__Assignment__: Your task is to retype each line of the data below exactly.

__Input data__:
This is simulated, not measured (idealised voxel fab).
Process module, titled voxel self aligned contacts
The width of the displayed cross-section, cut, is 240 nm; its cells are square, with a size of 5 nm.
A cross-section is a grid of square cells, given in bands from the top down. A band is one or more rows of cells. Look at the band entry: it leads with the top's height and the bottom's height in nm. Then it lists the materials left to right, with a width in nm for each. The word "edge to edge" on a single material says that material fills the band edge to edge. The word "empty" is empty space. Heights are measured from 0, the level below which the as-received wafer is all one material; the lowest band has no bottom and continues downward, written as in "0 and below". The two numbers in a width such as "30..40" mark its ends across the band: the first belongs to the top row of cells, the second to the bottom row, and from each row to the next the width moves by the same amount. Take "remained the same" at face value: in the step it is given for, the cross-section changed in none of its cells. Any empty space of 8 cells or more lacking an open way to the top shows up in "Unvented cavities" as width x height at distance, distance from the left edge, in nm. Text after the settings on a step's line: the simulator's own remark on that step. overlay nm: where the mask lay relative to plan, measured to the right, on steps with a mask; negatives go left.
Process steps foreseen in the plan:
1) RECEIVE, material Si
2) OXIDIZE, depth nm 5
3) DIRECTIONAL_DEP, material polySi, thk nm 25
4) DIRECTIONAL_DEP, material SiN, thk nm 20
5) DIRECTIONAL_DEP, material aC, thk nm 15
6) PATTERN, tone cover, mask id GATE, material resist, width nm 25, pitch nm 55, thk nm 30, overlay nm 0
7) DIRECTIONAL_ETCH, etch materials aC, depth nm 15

__Task output__:
This is simulated, not measured (idealised voxel fab).
Process module, titled voxel self aligned contacts
The width of the displayed cross-section, cut, is 240 nm; its cells are square, with a size of 5 nm.
A cross-section is a grid of square cells, given in bands from the top down. A band is one or more rows of cells. Look at the band entry: it leads with the top's height and the bottom's height in nm. Then it lists the materials left to right, with a width in nm for each. The word "edge to edge" on a single material says that material fills the band edge to edge. The word "empty" is empty space. Heights are measured from 0, the level below which the as-received wafer is all one material; the lowest band has no bottom and continues downward, written as in "0 and below". The two numbers in a width such as "30..40" mark its ends across the band: the first belongs to the top row of cells, the second to the bottom row, and from each row to the next the width moves by the same amount. Take "remained the same" at face value: in the step it is given for, the cross-section changed in none of its cells. Any empty space of 8 cells or more lacking an open way to the top shows up in "Unvented cavities" as width x height at distance, distance from the left edge, in nm. Text after the settings on a step's line: the simulator's own remark on that step. overlay nm: where the mask lay relative to plan, measured to the right, on steps with a mask; negatives go left.
Process steps foreseen in the plan:
1) RECEIVE, material Si
2) OXIDIZE, depth nm 5
3) DIRECTIONAL_DEP, material polySi, thk nm 25
4) DIRECTIONAL_DEP, material SiN, thk nm 20
5) DIRECTIONAL_DEP, material aC, thk nm 15
6) PATTERN, tone cover, mask id GATE, material resist, width nm 25, pitch nm 55, thk nm 30, overlay nm 0
7) DIRECTIONAL_ETCH, etch materials aC, depth nm 15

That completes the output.